▶ **Dataset content**
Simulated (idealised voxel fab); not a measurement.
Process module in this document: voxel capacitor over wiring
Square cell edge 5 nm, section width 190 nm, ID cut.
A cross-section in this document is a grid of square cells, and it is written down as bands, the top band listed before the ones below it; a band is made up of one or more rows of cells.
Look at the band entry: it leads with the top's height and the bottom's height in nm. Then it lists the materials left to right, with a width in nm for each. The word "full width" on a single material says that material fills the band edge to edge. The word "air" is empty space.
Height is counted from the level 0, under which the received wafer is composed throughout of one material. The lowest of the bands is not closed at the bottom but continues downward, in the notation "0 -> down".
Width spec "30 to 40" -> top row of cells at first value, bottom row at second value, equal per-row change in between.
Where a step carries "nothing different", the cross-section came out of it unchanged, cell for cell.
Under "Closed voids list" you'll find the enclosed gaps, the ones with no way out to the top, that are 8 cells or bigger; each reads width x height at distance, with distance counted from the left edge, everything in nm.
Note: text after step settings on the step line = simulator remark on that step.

▶ **Work instruction**
Only one stretch is wanted, so please give again exactly the lines from the start of the data through the line containing "Look at the", both ends included.

▶ **Answer area**
Simulated (idealised voxel fab); not a measurement.
Process module in this document: voxel capacitor over wiring
Square cell edge 5 nm, section width 190 nm, ID cut.
A cross-section in this document is a grid of square cells, and it is written down as bands, the top band listed before the ones below it; a band is made up of one or more rows of cells.
Look at the band entry: it leads with the top's height and the bottom's height in nm. Then it lists the materials left to right, with a width in nm for each. The word "full width" on a single material says that material fills the band edge to edge. The word "air" is empty space.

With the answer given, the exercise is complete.